**Work instruction**
Please give back word for word the lines below, from the first one through the one with "cross-section cell changed.".

Recorded information below:

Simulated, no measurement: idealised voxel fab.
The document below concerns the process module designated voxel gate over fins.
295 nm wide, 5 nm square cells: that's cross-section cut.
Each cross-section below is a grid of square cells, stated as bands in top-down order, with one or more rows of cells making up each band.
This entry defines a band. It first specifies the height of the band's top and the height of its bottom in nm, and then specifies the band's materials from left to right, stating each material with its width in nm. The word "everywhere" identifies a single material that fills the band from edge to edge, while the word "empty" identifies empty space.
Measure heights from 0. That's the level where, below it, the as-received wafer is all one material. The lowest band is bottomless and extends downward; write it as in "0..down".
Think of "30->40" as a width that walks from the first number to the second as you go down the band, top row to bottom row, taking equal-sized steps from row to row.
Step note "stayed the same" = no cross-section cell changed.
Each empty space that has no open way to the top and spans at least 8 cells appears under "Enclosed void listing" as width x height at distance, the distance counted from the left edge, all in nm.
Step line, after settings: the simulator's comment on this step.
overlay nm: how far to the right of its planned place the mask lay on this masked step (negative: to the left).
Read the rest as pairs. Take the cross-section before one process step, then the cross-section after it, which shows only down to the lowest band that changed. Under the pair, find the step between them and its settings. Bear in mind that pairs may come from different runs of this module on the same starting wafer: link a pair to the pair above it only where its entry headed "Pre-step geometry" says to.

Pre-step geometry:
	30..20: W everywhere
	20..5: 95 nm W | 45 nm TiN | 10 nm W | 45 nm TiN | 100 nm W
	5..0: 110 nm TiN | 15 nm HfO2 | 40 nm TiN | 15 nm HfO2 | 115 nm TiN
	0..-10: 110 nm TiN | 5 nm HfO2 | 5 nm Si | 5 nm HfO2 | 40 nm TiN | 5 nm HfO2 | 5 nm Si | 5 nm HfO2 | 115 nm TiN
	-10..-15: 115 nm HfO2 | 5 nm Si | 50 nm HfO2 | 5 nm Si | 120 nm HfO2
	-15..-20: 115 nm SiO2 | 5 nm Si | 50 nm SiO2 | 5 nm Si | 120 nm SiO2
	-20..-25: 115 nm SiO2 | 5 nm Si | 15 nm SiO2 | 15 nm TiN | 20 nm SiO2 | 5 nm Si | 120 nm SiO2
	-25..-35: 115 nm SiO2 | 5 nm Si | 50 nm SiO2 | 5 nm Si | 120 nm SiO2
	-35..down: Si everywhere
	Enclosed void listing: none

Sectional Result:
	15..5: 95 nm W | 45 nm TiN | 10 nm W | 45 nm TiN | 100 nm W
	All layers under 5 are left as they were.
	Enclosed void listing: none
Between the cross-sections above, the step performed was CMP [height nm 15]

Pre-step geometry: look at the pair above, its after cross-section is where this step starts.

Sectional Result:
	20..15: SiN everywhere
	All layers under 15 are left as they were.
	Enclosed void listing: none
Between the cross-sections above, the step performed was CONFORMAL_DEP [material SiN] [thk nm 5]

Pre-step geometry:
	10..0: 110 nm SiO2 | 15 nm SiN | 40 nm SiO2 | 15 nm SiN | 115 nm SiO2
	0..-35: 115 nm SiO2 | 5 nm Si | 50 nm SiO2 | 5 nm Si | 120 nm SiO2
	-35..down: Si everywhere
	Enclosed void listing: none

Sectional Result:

End of Recorded information.

**Expected answer**
Simulated, no measurement: idealised voxel fab.
The document below concerns the process module designated voxel gate over fins.
295 nm wide, 5 nm square cells: that's cross-section cut.
Each cross-section below is a grid of square cells, stated as bands in top-down order, with one or more rows of cells making up each band.
This entry defines a band. It first specifies the height of the band's top and the height of its bottom in nm, and then specifies the band's materials from left to right, stating each material with its width in nm. The word "everywhere" identifies a single material that fills the band from edge to edge, while the word "empty" identifies empty space.
Measure heights from 0. That's the level where, below it, the as-received wafer is all one material. The lowest band is bottomless and extends downward; write it as in "0..down".
Think of "30->40" as a width that walks from the first number to the second as you go down the band, top row to bottom row, taking equal-sized steps from row to row.
Step note "stayed the same" = no cross-section cell changed.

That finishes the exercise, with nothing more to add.